* **ENTRIES SUPPLIED**
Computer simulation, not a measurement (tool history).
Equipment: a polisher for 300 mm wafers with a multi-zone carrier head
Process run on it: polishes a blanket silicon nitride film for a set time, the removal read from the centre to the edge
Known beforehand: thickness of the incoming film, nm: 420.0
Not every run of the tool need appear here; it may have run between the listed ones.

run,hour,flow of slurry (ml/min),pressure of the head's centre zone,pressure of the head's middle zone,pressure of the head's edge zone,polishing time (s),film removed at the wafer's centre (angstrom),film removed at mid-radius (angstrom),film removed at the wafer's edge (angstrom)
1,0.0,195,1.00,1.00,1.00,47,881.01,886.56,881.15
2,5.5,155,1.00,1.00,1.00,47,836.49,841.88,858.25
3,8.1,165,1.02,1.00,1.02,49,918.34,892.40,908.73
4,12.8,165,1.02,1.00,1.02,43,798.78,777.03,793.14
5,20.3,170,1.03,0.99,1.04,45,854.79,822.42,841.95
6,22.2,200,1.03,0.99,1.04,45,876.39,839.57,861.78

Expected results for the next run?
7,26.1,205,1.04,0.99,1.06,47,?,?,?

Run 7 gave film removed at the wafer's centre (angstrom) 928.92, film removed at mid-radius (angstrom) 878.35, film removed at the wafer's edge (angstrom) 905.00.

* **TASK ITEM**
Every record needs to be reproduced exactly, with none skipped.

* **EXERCISE ANSWER**
Computer simulation, not a measurement (tool history).
Equipment: a polisher for 300 mm wafers with a multi-zone carrier head
Process run on it: polishes a blanket silicon nitride film for a set time, the removal read from the centre to the edge
Known beforehand: thickness of the incoming film, nm: 420.0
Not every run of the tool need appear here; it may have run between the listed ones.

run,hour,flow of slurry (ml/min),pressure of the head's centre zone,pressure of the head's middle zone,pressure of the head's edge zone,polishing time (s),film removed at the wafer's centre (angstrom),film removed at mid-radius (angstrom),film removed at the wafer's edge (angstrom)
1,0.0,195,1.00,1.00,1.00,47,881.01,886.56,881.15
2,5.5,155,1.00,1.00,1.00,47,836.49,841.88,858.25
3,8.1,165,1.02,1.00,1.02,49,918.34,892.40,908.73
4,12.8,165,1.02,1.00,1.02,43,798.78,777.03,793.14
5,20.3,170,1.03,0.99,1.04,45,854.79,822.42,841.95
6,22.2,200,1.03,0.99,1.04,45,876.39,839.57,861.78

Expected results for the next run?
7,26.1,205,1.04,0.99,1.06,47,?,?,?

Run 7 gave film removed at the wafer's centre (angstrom) 928.92, film removed at mid-radius (angstrom) 878.35, film removed at the wafer's edge (angstrom) 905.00.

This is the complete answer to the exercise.